Return the records that follow, unchanged and complete.

+++ Records shown +++

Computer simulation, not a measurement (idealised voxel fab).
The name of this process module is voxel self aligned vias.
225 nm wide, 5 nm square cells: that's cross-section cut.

+++

Your solution:
Computer simulation, not a measurement (idealised voxel fab).
The name of this process module is voxel self aligned vias.
225 nm wide, 5 nm square cells: that's cross-section cut.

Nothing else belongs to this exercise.